::::::

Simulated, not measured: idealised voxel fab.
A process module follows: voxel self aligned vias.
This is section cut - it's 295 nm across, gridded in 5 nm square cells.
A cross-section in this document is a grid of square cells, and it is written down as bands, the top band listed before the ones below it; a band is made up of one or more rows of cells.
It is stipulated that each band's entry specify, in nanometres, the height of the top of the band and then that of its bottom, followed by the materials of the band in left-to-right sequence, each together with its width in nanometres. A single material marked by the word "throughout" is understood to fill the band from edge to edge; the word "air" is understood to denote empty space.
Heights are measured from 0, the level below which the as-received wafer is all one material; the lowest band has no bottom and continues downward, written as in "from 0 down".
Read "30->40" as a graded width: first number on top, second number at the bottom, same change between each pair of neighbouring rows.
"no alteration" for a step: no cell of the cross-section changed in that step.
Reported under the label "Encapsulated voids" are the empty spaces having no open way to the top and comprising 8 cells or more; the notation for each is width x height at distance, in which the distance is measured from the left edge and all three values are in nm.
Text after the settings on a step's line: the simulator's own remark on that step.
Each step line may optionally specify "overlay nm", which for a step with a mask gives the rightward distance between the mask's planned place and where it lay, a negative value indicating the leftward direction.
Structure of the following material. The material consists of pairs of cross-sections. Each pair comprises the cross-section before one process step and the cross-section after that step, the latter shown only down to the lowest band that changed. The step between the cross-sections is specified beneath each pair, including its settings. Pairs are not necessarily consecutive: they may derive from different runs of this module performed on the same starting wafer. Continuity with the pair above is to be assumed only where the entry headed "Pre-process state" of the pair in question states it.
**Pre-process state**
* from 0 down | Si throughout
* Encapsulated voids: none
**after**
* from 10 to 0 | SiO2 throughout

::::::

Which lines run from the first of the listing to the line containing "Heights are measured"? Reproduce those exactly, both ends included.

◆ **EXERCISE ANSWER**
Simulated, not measured: idealised voxel fab.
A process module follows: voxel self aligned vias.
This is section cut - it's 295 nm across, gridded in 5 nm square cells.
A cross-section in this document is a grid of square cells, and it is written down as bands, the top band listed before the ones below it; a band is made up of one or more rows of cells.
It is stipulated that each band's entry specify, in nanometres, the height of the top of the band and then that of its bottom, followed by the materials of the band in left-to-right sequence, each together with its width in nanometres. A single material marked by the word "throughout" is understood to fill the band from edge to edge; the word "air" is understood to denote empty space.
Heights are measured from 0, the level below which the as-received wafer is all one material; the lowest band has no bottom and continues downward, written as in "from 0 down".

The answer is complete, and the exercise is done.